**DATASET RECORDS:**
□ □ □ □

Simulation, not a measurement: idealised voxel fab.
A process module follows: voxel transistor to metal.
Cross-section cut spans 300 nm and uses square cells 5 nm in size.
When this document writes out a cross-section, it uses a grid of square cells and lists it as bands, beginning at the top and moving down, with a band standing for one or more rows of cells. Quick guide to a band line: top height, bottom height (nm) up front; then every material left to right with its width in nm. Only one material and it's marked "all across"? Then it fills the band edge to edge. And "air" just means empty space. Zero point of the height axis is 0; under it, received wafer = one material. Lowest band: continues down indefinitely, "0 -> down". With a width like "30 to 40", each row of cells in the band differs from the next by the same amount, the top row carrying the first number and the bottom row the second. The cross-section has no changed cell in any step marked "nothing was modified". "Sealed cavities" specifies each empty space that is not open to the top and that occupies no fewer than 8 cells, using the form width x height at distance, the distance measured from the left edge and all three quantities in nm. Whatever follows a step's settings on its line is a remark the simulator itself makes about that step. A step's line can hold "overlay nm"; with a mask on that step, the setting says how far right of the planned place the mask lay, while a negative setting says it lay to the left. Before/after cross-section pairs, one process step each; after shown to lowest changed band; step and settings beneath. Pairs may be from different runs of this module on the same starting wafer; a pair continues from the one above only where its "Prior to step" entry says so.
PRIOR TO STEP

□ □ □ □

**REQUIRED ACTION:**
The expected output is exactly the lines of the listing above between the line holding "Cross-section cut spans" and the line holding "When this document", inclusive.

**TASK ANSWER:**
Cross-section cut spans 300 nm and uses square cells 5 nm in size.
When this document writes out a cross-section, it uses a grid of square cells and lists it as bands, beginning at the top and moving down, with a band standing for one or more rows of cells. Quick guide to a band line: top height, bottom height (nm) up front; then every material left to right with its width in nm. Only one material and it's marked "all across"? Then it fills the band edge to edge. And "air" just means empty space. Zero point of the height axis is 0; under it, received wafer = one material. Lowest band: continues down indefinitely, "0 -> down". With a width like "30 to 40", each row of cells in the band differs from the next by the same amount, the top row carrying the first number and the bottom row the second. The cross-section has no changed cell in any step marked "nothing was modified". "Sealed cavities" specifies each empty space that is not open to the top and that occupies no fewer than 8 cells, using the form width x height at distance, the distance measured from the left edge and all three quantities in nm. Whatever follows a step's settings on its line is a remark the simulator itself makes about that step. A step's line can hold "overlay nm"; with a mask on that step, the setting says how far right of the planned place the mask lay, while a negative setting says it lay to the left. Before/after cross-section pairs, one process step each; after shown to lowest changed band; step and settings beneath. Pairs may be from different runs of this module on the same starting wafer; a pair continues from the one above only where its "Prior to step" entry says so.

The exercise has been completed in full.